* Dataset records:
________________________

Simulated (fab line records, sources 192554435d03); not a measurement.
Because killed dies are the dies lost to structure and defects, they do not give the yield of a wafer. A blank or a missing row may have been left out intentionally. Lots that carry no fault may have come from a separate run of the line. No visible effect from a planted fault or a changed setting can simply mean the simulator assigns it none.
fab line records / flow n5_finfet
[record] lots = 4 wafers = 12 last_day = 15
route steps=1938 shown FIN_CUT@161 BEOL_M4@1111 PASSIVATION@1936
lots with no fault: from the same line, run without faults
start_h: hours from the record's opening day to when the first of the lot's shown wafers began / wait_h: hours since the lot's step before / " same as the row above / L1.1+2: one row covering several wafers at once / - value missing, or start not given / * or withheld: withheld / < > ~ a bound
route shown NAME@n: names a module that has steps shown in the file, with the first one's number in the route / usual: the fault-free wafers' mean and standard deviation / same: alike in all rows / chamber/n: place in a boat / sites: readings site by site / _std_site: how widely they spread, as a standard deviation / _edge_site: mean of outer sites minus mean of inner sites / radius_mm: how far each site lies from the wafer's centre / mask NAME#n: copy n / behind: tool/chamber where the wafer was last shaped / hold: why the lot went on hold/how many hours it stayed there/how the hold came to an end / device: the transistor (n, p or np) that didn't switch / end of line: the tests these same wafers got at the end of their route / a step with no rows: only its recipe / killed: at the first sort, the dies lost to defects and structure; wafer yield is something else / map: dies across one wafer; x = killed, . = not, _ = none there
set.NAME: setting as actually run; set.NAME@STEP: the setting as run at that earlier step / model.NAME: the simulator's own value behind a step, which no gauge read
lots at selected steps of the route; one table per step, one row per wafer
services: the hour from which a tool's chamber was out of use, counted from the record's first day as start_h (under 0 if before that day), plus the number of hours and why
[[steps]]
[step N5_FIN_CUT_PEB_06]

________________________

* Work item: Reproduce only what lies between the start of the listing above and the end of the line containing "start_h: hours from", keeping every line exact.

* Problem solution:
Simulated (fab line records, sources 192554435d03); not a measurement.
Because killed dies are the dies lost to structure and defects, they do not give the yield of a wafer. A blank or a missing row may have been left out intentionally. Lots that carry no fault may have come from a separate run of the line. No visible effect from a planted fault or a changed setting can simply mean the simulator assigns it none.
fab line records / flow n5_finfet
[record] lots = 4 wafers = 12 last_day = 15
route steps=1938 shown FIN_CUT@161 BEOL_M4@1111 PASSIVATION@1936
lots with no fault: from the same line, run without faults
start_h: hours from the record's opening day to when the first of the lot's shown wafers began / wait_h: hours since the lot's step before / " same as the row above / L1.1+2: one row covering several wafers at once / - value missing, or start not given / * or withheld: withheld / < > ~ a bound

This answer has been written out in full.